▶ _WORK TASK_
Word for word, restate the lines of the material below from its first line through the one containing "step 1, INSPECT (+)". Omit the rest.

▶ _DATASET EXCERPTS_
________________
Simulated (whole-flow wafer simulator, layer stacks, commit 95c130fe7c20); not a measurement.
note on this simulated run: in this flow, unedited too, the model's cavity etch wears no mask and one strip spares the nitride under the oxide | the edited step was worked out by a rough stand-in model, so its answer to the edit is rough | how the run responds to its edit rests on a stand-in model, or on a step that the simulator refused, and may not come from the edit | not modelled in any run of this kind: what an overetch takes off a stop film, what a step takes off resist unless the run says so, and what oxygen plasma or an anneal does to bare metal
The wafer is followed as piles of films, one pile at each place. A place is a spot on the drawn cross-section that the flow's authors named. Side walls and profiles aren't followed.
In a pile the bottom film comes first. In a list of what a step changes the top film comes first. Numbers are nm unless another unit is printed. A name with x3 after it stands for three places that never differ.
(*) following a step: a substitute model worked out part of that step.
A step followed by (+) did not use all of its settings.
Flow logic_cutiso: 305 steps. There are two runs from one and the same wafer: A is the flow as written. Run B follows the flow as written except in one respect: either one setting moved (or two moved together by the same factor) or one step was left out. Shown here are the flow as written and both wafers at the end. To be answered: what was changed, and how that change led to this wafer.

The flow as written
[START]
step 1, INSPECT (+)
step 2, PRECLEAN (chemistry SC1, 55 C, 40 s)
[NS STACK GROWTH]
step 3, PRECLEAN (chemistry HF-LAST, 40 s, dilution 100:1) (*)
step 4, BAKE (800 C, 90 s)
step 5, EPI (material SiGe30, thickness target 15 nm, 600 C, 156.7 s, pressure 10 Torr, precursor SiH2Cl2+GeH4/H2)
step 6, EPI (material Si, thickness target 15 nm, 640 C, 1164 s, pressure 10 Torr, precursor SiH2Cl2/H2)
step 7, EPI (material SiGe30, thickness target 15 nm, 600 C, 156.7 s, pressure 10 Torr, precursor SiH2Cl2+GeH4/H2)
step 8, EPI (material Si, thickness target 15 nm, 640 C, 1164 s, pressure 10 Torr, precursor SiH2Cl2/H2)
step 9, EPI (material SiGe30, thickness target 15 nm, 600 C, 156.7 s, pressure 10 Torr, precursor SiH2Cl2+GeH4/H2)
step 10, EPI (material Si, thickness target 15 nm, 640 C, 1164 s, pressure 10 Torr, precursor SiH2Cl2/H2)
________________

▶ _TASK RESULT_
Simulated (whole-flow wafer simulator, layer stacks, commit 95c130fe7c20); not a measurement.
note on this simulated run: in this flow, unedited too, the model's cavity etch wears no mask and one strip spares the nitride under the oxide | the edited step was worked out by a rough stand-in model, so its answer to the edit is rough | how the run responds to its edit rests on a stand-in model, or on a step that the simulator refused, and may not come from the edit | not modelled in any run of this kind: what an overetch takes off a stop film, what a step takes off resist unless the run says so, and what oxygen plasma or an anneal does to bare metal
The wafer is followed as piles of films, one pile at each place. A place is a spot on the drawn cross-section that the flow's authors named. Side walls and profiles aren't followed.
In a pile the bottom film comes first. In a list of what a step changes the top film comes first. Numbers are nm unless another unit is printed. A name with x3 after it stands for three places that never differ.
(*) following a step: a substitute model worked out part of that step.
A step followed by (+) did not use all of its settings.
Flow logic_cutiso: 305 steps. There are two runs from one and the same wafer: A is the flow as written. Run B follows the flow as written except in one respect: either one setting moved (or two moved together by the same factor) or one step was left out. Shown here are the flow as written and both wafers at the end. To be answered: what was changed, and how that change led to this wafer.

The flow as written
[START]
step 1, INSPECT (+)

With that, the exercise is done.